[Work instruction] Look through the data below and extract, unchanged, the lines from the one that contains "note on this" to the one that contains "The flow as written, without", both included.

[Entries provided]
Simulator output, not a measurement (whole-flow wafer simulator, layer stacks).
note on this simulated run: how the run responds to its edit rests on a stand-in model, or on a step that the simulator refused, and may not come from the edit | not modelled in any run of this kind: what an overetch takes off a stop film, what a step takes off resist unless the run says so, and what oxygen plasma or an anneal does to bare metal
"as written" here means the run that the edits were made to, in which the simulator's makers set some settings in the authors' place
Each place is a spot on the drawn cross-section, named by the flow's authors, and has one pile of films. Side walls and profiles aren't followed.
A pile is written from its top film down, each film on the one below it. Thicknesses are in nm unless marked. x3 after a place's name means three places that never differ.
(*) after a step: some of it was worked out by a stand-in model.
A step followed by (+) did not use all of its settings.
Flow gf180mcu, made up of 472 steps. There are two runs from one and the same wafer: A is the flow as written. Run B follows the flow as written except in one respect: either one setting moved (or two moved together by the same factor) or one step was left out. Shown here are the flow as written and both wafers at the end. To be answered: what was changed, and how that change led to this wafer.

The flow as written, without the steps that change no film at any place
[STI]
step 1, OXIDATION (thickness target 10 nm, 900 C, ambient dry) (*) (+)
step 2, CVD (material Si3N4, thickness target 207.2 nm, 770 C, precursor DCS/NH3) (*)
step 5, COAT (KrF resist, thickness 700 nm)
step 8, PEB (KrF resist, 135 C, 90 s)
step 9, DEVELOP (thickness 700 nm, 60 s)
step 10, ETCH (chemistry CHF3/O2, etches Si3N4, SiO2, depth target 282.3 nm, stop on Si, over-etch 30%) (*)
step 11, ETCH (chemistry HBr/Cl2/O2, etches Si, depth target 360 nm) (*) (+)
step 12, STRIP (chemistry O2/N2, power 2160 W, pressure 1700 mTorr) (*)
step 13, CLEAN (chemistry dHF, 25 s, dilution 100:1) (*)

[Reply]
note on this simulated run: how the run responds to its edit rests on a stand-in model, or on a step that the simulator refused, and may not come from the edit | not modelled in any run of this kind: what an overetch takes off a stop film, what a step takes off resist unless the run says so, and what oxygen plasma or an anneal does to bare metal
"as written" here means the run that the edits were made to, in which the simulator's makers set some settings in the authors' place
Each place is a spot on the drawn cross-section, named by the flow's authors, and has one pile of films. Side walls and profiles aren't followed.
A pile is written from its top film down, each film on the one below it. Thicknesses are in nm unless marked. x3 after a place's name means three places that never differ.
(*) after a step: some of it was worked out by a stand-in model.
A step followed by (+) did not use all of its settings.
Flow gf180mcu, made up of 472 steps. There are two runs from one and the same wafer: A is the flow as written. Run B follows the flow as written except in one respect: either one setting moved (or two moved together by the same factor) or one step was left out. Shown here are the flow as written and both wafers at the end. To be answered: what was changed, and how that change led to this wafer.

The flow as written, without the steps that change no film at any place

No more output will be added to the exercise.